*** Block opens ***
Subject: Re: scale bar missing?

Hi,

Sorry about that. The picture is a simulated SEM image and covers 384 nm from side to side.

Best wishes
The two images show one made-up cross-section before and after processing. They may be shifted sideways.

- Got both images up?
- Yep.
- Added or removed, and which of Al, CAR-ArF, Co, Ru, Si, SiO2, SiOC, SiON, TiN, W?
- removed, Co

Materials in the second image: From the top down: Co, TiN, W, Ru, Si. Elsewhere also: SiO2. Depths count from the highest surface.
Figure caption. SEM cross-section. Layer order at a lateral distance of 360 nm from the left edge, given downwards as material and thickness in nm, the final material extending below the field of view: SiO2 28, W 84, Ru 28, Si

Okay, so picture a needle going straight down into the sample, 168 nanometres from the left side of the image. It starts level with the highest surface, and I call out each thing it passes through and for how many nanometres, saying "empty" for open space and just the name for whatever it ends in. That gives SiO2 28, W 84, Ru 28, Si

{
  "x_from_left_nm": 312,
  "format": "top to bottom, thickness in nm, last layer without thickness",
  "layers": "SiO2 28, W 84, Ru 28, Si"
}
*** Block closes ***

__Assignment__.
From the first line of the listing above through the line that contains "Materials in the", retype every line exactly, and write nothing else.

__Solution__.
Subject: Re: scale bar missing?

Hi,

Sorry about that. The picture is a simulated SEM image and covers 384 nm from side to side.

Best wishes
The two images show one made-up cross-section before and after processing. They may be shifted sideways.

- Got both images up?
- Yep.
- Added or removed, and which of Al, CAR-ArF, Co, Ru, Si, SiO2, SiOC, SiON, TiN, W?
- removed, Co

Materials in the second image: From the top down: Co, TiN, W, Ru, Si. Elsewhere also: SiO2. Depths count from the highest surface.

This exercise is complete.